» **REQUIREMENT**
Everything in the data below should be restated word for word.

== STUDY MATERIAL

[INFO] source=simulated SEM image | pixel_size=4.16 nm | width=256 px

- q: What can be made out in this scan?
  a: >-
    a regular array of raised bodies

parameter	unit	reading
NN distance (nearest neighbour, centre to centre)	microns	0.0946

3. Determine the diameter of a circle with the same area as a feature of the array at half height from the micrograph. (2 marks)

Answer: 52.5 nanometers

====

» **SOLUTION**
[INFO] source=simulated SEM image | pixel_size=4.16 nm | width=256 px

- q: What can be made out in this scan?
  a: >-
    a regular array of raised bodies

parameter	unit	reading
NN distance (nearest neighbour, centre to centre)	microns	0.0946

3. Determine the diameter of a circle with the same area as a feature of the array at half height from the micrograph. (2 marks)

Answer: 52.5 nanometers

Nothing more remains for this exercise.